(REQUIREMENT) Please reproduce the entries below exactly, starting at the first line and ending with the line that holds "Known at the".

START EXTRACTED INFORMATION

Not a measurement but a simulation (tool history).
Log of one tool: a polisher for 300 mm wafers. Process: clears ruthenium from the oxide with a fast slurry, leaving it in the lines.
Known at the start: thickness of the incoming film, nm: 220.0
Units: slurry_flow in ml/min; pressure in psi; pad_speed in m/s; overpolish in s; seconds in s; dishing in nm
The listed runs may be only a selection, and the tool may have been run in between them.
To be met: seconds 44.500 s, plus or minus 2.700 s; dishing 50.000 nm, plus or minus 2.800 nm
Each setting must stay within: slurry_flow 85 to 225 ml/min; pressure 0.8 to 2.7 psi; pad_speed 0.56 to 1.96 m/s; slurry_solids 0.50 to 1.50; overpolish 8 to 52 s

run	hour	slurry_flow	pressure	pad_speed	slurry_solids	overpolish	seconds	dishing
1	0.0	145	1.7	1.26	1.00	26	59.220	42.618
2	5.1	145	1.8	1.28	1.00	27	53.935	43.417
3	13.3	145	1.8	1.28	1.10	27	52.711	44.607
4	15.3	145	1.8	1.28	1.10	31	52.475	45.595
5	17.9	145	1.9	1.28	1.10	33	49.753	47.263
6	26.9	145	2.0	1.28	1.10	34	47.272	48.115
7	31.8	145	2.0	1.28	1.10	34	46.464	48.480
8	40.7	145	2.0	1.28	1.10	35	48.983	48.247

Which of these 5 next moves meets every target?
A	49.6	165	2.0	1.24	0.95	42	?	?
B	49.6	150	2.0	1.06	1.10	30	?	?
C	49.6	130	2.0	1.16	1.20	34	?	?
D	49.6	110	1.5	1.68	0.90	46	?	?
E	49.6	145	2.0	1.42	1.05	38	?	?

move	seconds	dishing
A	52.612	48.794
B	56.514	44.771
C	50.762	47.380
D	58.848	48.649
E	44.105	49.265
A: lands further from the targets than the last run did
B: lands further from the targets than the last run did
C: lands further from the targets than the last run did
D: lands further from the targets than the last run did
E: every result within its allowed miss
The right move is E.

END EXTRACTED INFORMATION

(TASK OUTPUT)
Not a measurement but a simulation (tool history).
Log of one tool: a polisher for 300 mm wafers. Process: clears ruthenium from the oxide with a fast slurry, leaving it in the lines.
Known at the start: thickness of the incoming film, nm: 220.0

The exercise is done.